Work instruction
Begin at the line containing "The flow, as written" in the data below and go on through the line containing "step 11, METAL", repeating each line exactly; include both ends and no other line.

Extracted material
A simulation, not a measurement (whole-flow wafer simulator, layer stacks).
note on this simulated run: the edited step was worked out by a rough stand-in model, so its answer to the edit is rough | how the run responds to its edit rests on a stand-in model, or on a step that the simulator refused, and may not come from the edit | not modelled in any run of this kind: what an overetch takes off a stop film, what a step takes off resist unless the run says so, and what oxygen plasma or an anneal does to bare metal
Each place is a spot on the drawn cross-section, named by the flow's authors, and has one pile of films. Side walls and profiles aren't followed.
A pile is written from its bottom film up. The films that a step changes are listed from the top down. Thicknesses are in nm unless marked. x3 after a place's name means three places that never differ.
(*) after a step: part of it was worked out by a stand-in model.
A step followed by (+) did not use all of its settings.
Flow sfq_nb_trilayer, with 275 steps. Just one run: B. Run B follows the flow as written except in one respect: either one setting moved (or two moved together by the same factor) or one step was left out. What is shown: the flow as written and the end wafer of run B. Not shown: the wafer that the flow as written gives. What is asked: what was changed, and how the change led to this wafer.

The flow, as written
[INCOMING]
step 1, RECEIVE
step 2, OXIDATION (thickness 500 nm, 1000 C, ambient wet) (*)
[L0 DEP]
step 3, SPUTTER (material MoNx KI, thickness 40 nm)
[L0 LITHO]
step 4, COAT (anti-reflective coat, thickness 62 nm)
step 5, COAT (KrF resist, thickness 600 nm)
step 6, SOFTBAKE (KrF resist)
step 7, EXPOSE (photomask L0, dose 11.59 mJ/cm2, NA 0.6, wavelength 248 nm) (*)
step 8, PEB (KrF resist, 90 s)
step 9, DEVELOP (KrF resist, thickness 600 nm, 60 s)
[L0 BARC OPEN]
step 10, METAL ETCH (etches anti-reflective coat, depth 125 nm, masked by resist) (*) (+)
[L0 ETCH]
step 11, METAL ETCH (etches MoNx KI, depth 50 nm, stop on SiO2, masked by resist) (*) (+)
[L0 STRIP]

Exercise result
The flow, as written
[INCOMING]
step 1, RECEIVE
step 2, OXIDATION (thickness 500 nm, 1000 C, ambient wet) (*)
[L0 DEP]
step 3, SPUTTER (material MoNx KI, thickness 40 nm)
[L0 LITHO]
step 4, COAT (anti-reflective coat, thickness 62 nm)
step 5, COAT (KrF resist, thickness 600 nm)
step 6, SOFTBAKE (KrF resist)
step 7, EXPOSE (photomask L0, dose 11.59 mJ/cm2, NA 0.6, wavelength 248 nm) (*)
step 8, PEB (KrF resist, 90 s)
step 9, DEVELOP (KrF resist, thickness 600 nm, 60 s)
[L0 BARC OPEN]
step 10, METAL ETCH (etches anti-reflective coat, depth 125 nm, masked by resist) (*) (+)
[L0 ETCH]
step 11, METAL ETCH (etches MoNx KI, depth 50 nm, stop on SiO2, masked by resist) (*) (+)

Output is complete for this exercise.